_Assigned task_
The required output is every line from the beginning of the entries below through the line that includes "# hour 198.6: head pressure recalibrated", copied exactly.

_Extracted information_
--- START ---

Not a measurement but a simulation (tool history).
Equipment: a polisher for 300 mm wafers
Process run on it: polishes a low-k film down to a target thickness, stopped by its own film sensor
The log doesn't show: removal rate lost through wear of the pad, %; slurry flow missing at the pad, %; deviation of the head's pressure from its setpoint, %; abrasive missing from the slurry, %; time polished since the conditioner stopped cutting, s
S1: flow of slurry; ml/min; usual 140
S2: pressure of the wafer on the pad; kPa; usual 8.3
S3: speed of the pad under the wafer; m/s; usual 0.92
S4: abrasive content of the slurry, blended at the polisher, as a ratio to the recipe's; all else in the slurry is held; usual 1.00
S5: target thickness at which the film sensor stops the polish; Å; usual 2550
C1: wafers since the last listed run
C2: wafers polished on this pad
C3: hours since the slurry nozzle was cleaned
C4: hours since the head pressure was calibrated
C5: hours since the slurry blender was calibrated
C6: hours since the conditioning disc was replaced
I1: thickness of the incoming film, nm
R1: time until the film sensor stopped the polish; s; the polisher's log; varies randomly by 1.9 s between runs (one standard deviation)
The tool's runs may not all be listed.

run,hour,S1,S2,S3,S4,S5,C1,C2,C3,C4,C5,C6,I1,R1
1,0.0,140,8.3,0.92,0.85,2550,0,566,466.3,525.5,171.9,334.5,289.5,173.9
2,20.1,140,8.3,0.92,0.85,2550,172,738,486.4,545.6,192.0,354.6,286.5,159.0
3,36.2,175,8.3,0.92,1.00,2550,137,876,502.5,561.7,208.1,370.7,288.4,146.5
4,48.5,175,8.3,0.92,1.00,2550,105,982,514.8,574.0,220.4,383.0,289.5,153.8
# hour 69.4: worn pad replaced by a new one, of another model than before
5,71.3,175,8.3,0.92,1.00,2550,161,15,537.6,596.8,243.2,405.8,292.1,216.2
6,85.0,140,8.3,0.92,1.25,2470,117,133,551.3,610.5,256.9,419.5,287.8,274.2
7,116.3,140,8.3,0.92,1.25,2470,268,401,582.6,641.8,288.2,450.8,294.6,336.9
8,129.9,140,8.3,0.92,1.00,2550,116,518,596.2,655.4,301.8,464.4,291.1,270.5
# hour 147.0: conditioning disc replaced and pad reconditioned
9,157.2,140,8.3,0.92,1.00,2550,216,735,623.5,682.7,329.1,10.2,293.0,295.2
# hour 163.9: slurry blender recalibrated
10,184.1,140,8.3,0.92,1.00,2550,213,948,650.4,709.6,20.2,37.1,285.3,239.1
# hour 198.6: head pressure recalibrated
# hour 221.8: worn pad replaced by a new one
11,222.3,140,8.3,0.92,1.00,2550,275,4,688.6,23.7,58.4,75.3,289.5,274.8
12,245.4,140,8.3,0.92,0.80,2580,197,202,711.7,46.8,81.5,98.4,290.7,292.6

--- END ---

_Solution_
Not a measurement but a simulation (tool history).
Equipment: a polisher for 300 mm wafers
Process run on it: polishes a low-k film down to a target thickness, stopped by its own film sensor
The log doesn't show: removal rate lost through wear of the pad, %; slurry flow missing at the pad, %; deviation of the head's pressure from its setpoint, %; abrasive missing from the slurry, %; time polished since the conditioner stopped cutting, s
S1: flow of slurry; ml/min; usual 140
S2: pressure of the wafer on the pad; kPa; usual 8.3
S3: speed of the pad under the wafer; m/s; usual 0.92
S4: abrasive content of the slurry, blended at the polisher, as a ratio to the recipe's; all else in the slurry is held; usual 1.00
S5: target thickness at which the film sensor stops the polish; Å; usual 2550
C1: wafers since the last listed run
C2: wafers polished on this pad
C3: hours since the slurry nozzle was cleaned
C4: hours since the head pressure was calibrated
C5: hours since the slurry blender was calibrated
C6: hours since the conditioning disc was replaced
I1: thickness of the incoming film, nm
R1: time until the film sensor stopped the polish; s; the polisher's log; varies randomly by 1.9 s between runs (one standard deviation)
The tool's runs may not all be listed.

run,hour,S1,S2,S3,S4,S5,C1,C2,C3,C4,C5,C6,I1,R1
1,0.0,140,8.3,0.92,0.85,2550,0,566,466.3,525.5,171.9,334.5,289.5,173.9
2,20.1,140,8.3,0.92,0.85,2550,172,738,486.4,545.6,192.0,354.6,286.5,159.0
3,36.2,175,8.3,0.92,1.00,2550,137,876,502.5,561.7,208.1,370.7,288.4,146.5
4,48.5,175,8.3,0.92,1.00,2550,105,982,514.8,574.0,220.4,383.0,289.5,153.8
# hour 69.4: worn pad replaced by a new one, of another model than before
5,71.3,175,8.3,0.92,1.00,2550,161,15,537.6,596.8,243.2,405.8,292.1,216.2
6,85.0,140,8.3,0.92,1.25,2470,117,133,551.3,610.5,256.9,419.5,287.8,274.2
7,116.3,140,8.3,0.92,1.25,2470,268,401,582.6,641.8,288.2,450.8,294.6,336.9
8,129.9,140,8.3,0.92,1.00,2550,116,518,596.2,655.4,301.8,464.4,291.1,270.5
# hour 147.0: conditioning disc replaced and pad reconditioned
9,157.2,140,8.3,0.92,1.00,2550,216,735,623.5,682.7,329.1,10.2,293.0,295.2
# hour 163.9: slurry blender recalibrated
10,184.1,140,8.3,0.92,1.00,2550,213,948,650.4,709.6,20.2,37.1,285.3,239.1
# hour 198.6: head pressure recalibrated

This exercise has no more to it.